The data:
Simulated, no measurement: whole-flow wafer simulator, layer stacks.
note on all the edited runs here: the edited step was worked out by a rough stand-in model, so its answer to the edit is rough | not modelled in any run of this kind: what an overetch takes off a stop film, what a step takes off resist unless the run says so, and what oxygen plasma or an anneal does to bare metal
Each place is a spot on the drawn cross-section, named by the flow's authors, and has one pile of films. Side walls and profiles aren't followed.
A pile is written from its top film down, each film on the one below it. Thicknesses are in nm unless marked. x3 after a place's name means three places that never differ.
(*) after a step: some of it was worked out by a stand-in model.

Work task: Print every entry exactly as written.

Reply:
Simulated, no measurement: whole-flow wafer simulator, layer stacks.
note on all the edited runs here: the edited step was worked out by a rough stand-in model, so its answer to the edit is rough | not modelled in any run of this kind: what an overetch takes off a stop film, what a step takes off resist unless the run says so, and what oxygen plasma or an anneal does to bare metal
Each place is a spot on the drawn cross-section, named by the flow's authors, and has one pile of films. Side walls and profiles aren't followed.
A pile is written from its top film down, each film on the one below it. Thicknesses are in nm unless marked. x3 after a place's name means three places that never differ.
(*) after a step: some of it was worked out by a stand-in model.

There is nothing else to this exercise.